STORED DATA =>
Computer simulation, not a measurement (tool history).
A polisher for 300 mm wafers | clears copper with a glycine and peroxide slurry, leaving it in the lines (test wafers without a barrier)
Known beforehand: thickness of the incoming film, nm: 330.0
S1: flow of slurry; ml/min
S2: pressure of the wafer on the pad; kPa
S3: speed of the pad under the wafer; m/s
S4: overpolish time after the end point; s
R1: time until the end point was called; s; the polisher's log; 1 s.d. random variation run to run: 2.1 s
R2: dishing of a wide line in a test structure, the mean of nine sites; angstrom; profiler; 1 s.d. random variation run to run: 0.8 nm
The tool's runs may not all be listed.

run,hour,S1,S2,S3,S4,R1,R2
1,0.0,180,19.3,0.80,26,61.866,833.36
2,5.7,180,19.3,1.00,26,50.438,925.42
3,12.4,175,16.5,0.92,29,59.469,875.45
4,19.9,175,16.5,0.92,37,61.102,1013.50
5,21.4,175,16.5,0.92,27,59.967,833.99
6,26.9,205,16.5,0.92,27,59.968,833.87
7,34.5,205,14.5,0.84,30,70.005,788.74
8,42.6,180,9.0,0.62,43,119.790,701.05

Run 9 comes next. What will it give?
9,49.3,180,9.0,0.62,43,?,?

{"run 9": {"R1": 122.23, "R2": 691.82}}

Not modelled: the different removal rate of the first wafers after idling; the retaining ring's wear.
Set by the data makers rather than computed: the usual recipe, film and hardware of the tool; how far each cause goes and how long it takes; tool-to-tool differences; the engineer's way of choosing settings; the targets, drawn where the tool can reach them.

ACTION ITEM =>
Please copy the lines above from the line with "S2: pressure of the wafer on the pad; kPa" up to and including the line with "9,49.3,180,9.0,0.62,43,?,?", exactly as written and with nothing else.

RESULT =>
S2: pressure of the wafer on the pad; kPa
S3: speed of the pad under the wafer; m/s
S4: overpolish time after the end point; s
R1: time until the end point was called; s; the polisher's log; 1 s.d. random variation run to run: 2.1 s
R2: dishing of a wide line in a test structure, the mean of nine sites; angstrom; profiler; 1 s.d. random variation run to run: 0.8 nm
The tool's runs may not all be listed.

run,hour,S1,S2,S3,S4,R1,R2
1,0.0,180,19.3,0.80,26,61.866,833.36
2,5.7,180,19.3,1.00,26,50.438,925.42
3,12.4,175,16.5,0.92,29,59.469,875.45
4,19.9,175,16.5,0.92,37,61.102,1013.50
5,21.4,175,16.5,0.92,27,59.967,833.99
6,26.9,205,16.5,0.92,27,59.968,833.87
7,34.5,205,14.5,0.84,30,70.005,788.74
8,42.6,180,9.0,0.62,43,119.790,701.05

Run 9 comes next. What will it give?
9,49.3,180,9.0,0.62,43,?,?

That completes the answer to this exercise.